* [Brief]
An exact reprint of all the records is the expected answer.

───── The data ─────

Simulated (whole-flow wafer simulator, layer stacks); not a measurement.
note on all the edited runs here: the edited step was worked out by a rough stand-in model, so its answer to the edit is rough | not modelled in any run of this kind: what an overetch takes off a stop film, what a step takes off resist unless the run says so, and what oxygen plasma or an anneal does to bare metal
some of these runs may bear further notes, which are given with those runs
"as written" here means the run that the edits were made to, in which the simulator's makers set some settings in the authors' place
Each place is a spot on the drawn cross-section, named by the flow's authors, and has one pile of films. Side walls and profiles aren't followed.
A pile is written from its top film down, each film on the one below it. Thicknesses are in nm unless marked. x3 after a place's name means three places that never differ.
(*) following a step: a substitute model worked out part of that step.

─────

* [Answer section]
Simulated (whole-flow wafer simulator, layer stacks); not a measurement.
note on all the edited runs here: the edited step was worked out by a rough stand-in model, so its answer to the edit is rough | not modelled in any run of this kind: what an overetch takes off a stop film, what a step takes off resist unless the run says so, and what oxygen plasma or an anneal does to bare metal
some of these runs may bear further notes, which are given with those runs
"as written" here means the run that the edits were made to, in which the simulator's makers set some settings in the authors' place
Each place is a spot on the drawn cross-section, named by the flow's authors, and has one pile of films. Side walls and profiles aren't followed.
A pile is written from its top film down, each film on the one below it. Thicknesses are in nm unless marked. x3 after a place's name means three places that never differ.
(*) following a step: a substitute model worked out part of that step.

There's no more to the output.